*Required action*:
Copy out the entries that follow. Leave none out.

*Provided data*:
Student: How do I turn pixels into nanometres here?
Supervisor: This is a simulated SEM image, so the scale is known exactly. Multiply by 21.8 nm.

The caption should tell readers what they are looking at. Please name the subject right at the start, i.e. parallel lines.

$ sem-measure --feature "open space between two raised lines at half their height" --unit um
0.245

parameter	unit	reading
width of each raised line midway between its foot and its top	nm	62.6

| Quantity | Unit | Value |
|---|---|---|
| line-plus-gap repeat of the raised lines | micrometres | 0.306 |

*Task response*:
Student: How do I turn pixels into nanometres here?
Supervisor: This is a simulated SEM image, so the scale is known exactly. Multiply by 21.8 nm.

The caption should tell readers what they are looking at. Please name the subject right at the start, i.e. parallel lines.

$ sem-measure --feature "open space between two raised lines at half their height" --unit um
0.245

parameter	unit	reading
width of each raised line midway between its foot and its top	nm	62.6

| Quantity | Unit | Value |
|---|---|---|
| line-plus-gap repeat of the raised lines | micrometres | 0.306 |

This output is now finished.